Given records:
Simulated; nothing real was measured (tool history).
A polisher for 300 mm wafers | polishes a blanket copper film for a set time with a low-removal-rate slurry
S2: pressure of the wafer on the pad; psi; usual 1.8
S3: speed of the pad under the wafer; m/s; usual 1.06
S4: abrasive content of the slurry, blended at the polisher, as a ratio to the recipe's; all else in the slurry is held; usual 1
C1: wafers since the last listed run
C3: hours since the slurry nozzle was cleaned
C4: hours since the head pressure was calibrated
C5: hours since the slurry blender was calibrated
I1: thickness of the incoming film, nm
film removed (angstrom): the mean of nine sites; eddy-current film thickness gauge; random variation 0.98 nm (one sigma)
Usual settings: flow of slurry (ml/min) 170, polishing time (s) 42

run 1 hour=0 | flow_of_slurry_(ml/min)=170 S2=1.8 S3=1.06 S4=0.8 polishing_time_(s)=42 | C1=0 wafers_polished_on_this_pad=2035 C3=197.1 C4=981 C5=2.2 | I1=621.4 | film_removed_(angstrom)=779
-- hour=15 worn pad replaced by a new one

Work request:
Please write out the whole listing once more, exactly.

Reply:
Simulated; nothing real was measured (tool history).
A polisher for 300 mm wafers | polishes a blanket copper film for a set time with a low-removal-rate slurry
S2: pressure of the wafer on the pad; psi; usual 1.8
S3: speed of the pad under the wafer; m/s; usual 1.06
S4: abrasive content of the slurry, blended at the polisher, as a ratio to the recipe's; all else in the slurry is held; usual 1
C1: wafers since the last listed run
C3: hours since the slurry nozzle was cleaned
C4: hours since the head pressure was calibrated
C5: hours since the slurry blender was calibrated
I1: thickness of the incoming film, nm
film removed (angstrom): the mean of nine sites; eddy-current film thickness gauge; random variation 0.98 nm (one sigma)
Usual settings: flow of slurry (ml/min) 170, polishing time (s) 42

run 1 hour=0 | flow_of_slurry_(ml/min)=170 S2=1.8 S3=1.06 S4=0.8 polishing_time_(s)=42 | C1=0 wafers_polished_on_this_pad=2035 C3=197.1 C4=981 C5=2.2 | I1=621.4 | film_removed_(angstrom)=779
-- hour=15 worn pad replaced by a new one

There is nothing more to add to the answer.